════════════════

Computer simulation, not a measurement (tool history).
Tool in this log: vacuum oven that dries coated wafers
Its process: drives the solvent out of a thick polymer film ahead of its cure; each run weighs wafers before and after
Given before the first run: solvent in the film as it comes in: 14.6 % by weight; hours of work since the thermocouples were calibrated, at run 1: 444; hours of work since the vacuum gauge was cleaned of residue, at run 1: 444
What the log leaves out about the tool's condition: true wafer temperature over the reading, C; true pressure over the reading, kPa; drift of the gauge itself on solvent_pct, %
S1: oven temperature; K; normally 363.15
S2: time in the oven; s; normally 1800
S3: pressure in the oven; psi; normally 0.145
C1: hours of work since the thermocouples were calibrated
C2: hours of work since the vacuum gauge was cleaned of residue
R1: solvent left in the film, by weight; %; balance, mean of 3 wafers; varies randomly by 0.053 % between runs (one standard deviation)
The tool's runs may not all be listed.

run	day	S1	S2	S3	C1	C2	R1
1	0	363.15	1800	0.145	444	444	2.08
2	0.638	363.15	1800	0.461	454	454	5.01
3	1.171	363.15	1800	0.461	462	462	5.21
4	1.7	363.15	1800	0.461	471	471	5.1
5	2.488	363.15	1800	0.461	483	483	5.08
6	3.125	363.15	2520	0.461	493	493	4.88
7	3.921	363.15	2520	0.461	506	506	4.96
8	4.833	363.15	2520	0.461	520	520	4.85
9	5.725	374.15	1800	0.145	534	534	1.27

════════════════

__Assigned task__
The entries listed above are to be output exactly. Leave none out.

__Task answer__
Computer simulation, not a measurement (tool history).
Tool in this log: vacuum oven that dries coated wafers
Its process: drives the solvent out of a thick polymer film ahead of its cure; each run weighs wafers before and after
Given before the first run: solvent in the film as it comes in: 14.6 % by weight; hours of work since the thermocouples were calibrated, at run 1: 444; hours of work since the vacuum gauge was cleaned of residue, at run 1: 444
What the log leaves out about the tool's condition: true wafer temperature over the reading, C; true pressure over the reading, kPa; drift of the gauge itself on solvent_pct, %
S1: oven temperature; K; normally 363.15
S2: time in the oven; s; normally 1800
S3: pressure in the oven; psi; normally 0.145
C1: hours of work since the thermocouples were calibrated
C2: hours of work since the vacuum gauge was cleaned of residue
R1: solvent left in the film, by weight; %; balance, mean of 3 wafers; varies randomly by 0.053 % between runs (one standard deviation)
The tool's runs may not all be listed.

run	day	S1	S2	S3	C1	C2	R1
1	0	363.15	1800	0.145	444	444	2.08
2	0.638	363.15	1800	0.461	454	454	5.01
3	1.171	363.15	1800	0.461	462	462	5.21
4	1.7	363.15	1800	0.461	471	471	5.1
5	2.488	363.15	1800	0.461	483	483	5.08
6	3.125	363.15	2520	0.461	493	493	4.88
7	3.921	363.15	2520	0.461	506	506	4.96
8	4.833	363.15	2520	0.461	520	520	4.85
9	5.725	374.15	1800	0.145	534	534	1.27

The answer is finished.